▶ **BRIEF**
Copy word for word, please, the lines of the entries below running from the one containing "0 nm and below: Si throughout" to the one containing "Whatever lies below 15", both ends included.

----- MATERIAL SUPPLIED
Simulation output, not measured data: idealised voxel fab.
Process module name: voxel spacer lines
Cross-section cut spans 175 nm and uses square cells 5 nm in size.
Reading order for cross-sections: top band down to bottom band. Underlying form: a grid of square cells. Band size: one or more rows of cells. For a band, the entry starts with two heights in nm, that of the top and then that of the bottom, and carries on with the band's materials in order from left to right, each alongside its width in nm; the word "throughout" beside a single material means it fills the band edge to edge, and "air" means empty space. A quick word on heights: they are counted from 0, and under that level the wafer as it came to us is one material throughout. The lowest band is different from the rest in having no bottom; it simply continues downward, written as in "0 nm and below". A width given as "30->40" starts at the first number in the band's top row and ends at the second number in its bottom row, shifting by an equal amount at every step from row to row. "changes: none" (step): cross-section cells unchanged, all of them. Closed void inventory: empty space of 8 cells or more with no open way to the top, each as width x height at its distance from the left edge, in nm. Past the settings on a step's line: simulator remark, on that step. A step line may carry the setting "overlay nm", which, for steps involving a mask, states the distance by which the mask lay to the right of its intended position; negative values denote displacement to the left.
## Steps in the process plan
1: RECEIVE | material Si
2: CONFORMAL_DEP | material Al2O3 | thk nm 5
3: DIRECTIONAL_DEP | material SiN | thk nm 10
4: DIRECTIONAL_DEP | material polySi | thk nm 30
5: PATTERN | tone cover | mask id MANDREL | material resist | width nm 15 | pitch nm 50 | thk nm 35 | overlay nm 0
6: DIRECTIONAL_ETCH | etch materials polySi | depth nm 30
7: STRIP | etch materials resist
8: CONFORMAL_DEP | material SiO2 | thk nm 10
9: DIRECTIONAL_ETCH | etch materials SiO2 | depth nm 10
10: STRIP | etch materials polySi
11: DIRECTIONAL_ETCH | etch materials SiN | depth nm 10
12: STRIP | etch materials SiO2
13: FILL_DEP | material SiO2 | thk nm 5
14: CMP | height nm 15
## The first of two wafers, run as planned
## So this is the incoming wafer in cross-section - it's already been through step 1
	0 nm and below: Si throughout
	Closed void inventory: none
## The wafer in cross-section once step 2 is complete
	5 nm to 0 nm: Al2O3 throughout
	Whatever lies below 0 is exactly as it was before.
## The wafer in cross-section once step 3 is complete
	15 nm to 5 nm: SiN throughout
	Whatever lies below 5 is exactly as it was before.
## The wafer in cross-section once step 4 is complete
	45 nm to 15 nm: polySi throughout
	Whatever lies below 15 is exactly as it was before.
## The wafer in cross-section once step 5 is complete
----------

▶ **ANSWER SPACE**
	0 nm and below: Si throughout
	Closed void inventory: none
## The wafer in cross-section once step 2 is complete
	5 nm to 0 nm: Al2O3 throughout
	Whatever lies below 0 is exactly as it was before.
## The wafer in cross-section once step 3 is complete
	15 nm to 5 nm: SiN throughout
	Whatever lies below 5 is exactly as it was before.
## The wafer in cross-section once step 4 is complete
	45 nm to 15 nm: polySi throughout
	Whatever lies below 15 is exactly as it was before.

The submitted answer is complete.